▶ _Given entries_
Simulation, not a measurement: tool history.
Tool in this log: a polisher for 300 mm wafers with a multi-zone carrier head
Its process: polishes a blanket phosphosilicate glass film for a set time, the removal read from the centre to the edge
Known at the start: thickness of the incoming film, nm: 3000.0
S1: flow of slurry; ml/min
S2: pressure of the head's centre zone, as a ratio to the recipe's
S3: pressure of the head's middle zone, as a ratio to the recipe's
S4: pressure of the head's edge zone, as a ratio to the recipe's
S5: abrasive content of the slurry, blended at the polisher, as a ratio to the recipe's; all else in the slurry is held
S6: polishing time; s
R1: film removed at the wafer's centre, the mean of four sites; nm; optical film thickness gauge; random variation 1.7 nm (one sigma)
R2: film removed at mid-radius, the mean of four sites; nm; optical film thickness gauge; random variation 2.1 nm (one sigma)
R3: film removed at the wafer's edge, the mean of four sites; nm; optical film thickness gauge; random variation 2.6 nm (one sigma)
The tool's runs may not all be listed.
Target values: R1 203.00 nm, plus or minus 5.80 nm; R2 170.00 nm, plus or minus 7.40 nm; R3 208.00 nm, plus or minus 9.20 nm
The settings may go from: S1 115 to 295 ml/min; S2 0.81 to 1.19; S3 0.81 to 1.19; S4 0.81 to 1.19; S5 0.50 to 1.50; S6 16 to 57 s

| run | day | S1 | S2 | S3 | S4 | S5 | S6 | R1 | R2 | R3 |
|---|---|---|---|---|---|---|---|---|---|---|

▶ _Requirement_
Output each line of the material exactly as it was written above.

▶ _Written answer_
Simulation, not a measurement: tool history.
Tool in this log: a polisher for 300 mm wafers with a multi-zone carrier head
Its process: polishes a blanket phosphosilicate glass film for a set time, the removal read from the centre to the edge
Known at the start: thickness of the incoming film, nm: 3000.0
S1: flow of slurry; ml/min
S2: pressure of the head's centre zone, as a ratio to the recipe's
S3: pressure of the head's middle zone, as a ratio to the recipe's
S4: pressure of the head's edge zone, as a ratio to the recipe's
S5: abrasive content of the slurry, blended at the polisher, as a ratio to the recipe's; all else in the slurry is held
S6: polishing time; s
R1: film removed at the wafer's centre, the mean of four sites; nm; optical film thickness gauge; random variation 1.7 nm (one sigma)
R2: film removed at mid-radius, the mean of four sites; nm; optical film thickness gauge; random variation 2.1 nm (one sigma)
R3: film removed at the wafer's edge, the mean of four sites; nm; optical film thickness gauge; random variation 2.6 nm (one sigma)
The tool's runs may not all be listed.
Target values: R1 203.00 nm, plus or minus 5.80 nm; R2 170.00 nm, plus or minus 7.40 nm; R3 208.00 nm, plus or minus 9.20 nm
The settings may go from: S1 115 to 295 ml/min; S2 0.81 to 1.19; S3 0.81 to 1.19; S4 0.81 to 1.19; S5 0.50 to 1.50; S6 16 to 57 s

| run | day | S1 | S2 | S3 | S4 | S5 | S6 | R1 | R2 | R3 |
|---|---|---|---|---|---|---|---|---|---|---|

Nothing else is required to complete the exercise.